WORK INSTRUCTION: Take the material below from its first line through the line containing "note on this" and, please, write those lines again exactly.

SOURCE INFORMATION:
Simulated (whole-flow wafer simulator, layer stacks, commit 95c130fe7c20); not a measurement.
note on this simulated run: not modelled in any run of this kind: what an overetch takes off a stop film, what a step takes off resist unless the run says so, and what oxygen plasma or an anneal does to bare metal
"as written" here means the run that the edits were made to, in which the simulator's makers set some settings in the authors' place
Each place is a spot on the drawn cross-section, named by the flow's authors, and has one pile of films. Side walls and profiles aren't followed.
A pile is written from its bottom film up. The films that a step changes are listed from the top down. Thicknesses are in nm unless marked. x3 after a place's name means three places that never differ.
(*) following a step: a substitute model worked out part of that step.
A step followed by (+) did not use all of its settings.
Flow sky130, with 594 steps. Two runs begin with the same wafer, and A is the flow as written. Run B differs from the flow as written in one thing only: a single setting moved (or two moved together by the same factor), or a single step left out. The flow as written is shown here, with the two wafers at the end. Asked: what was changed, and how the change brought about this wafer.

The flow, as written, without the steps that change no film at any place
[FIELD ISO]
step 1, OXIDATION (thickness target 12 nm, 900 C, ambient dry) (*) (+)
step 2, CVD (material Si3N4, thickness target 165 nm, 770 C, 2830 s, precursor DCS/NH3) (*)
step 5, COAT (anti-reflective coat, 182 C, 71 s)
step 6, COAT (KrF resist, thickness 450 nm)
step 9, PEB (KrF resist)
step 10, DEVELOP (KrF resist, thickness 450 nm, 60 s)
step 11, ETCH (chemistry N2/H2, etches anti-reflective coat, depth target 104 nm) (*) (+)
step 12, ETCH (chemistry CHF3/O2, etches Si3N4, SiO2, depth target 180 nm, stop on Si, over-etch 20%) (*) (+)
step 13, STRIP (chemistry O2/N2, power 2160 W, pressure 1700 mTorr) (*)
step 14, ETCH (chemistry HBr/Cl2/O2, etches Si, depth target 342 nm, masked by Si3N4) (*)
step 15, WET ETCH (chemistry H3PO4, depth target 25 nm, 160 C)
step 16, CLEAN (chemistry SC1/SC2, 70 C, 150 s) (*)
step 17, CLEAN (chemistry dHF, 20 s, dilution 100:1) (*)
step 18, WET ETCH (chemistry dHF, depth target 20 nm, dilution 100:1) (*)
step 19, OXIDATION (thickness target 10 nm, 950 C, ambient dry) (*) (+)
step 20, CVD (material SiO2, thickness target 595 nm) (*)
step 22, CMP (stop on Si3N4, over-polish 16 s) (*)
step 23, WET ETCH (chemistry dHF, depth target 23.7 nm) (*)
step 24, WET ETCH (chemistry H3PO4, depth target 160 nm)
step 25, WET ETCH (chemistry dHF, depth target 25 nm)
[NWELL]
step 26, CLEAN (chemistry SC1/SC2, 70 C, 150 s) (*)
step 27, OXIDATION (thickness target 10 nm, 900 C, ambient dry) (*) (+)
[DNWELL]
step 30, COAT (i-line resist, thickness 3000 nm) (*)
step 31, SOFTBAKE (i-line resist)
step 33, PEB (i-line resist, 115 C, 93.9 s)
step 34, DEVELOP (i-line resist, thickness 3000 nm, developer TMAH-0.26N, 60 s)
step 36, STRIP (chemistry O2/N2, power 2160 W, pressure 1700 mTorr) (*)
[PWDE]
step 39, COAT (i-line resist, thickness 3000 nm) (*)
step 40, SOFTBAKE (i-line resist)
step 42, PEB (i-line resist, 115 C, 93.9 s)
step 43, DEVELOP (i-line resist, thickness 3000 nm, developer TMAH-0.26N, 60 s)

WRITTEN REPLY:
Simulated (whole-flow wafer simulator, layer stacks, commit 95c130fe7c20); not a measurement.
note on this simulated run: not modelled in any run of this kind: what an overetch takes off a stop film, what a step takes off resist unless the run says so, and what oxygen plasma or an anneal does to bare metal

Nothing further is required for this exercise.